# Task item:
Your output should be the lines from the start of the data through the line containing "Answer: 17.3 nanometers", exactly and nothing more.

•••

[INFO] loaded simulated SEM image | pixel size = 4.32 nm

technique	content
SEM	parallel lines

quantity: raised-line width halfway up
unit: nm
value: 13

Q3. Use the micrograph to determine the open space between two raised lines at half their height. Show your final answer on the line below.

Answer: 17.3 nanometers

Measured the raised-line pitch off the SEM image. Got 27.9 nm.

•••

# Worked solution:
[INFO] loaded simulated SEM image | pixel size = 4.32 nm

technique	content
SEM	parallel lines

quantity: raised-line width halfway up
unit: nm
value: 13

Q3. Use the micrograph to determine the open space between two raised lines at half their height. Show your final answer on the line below.

Answer: 17.3 nanometers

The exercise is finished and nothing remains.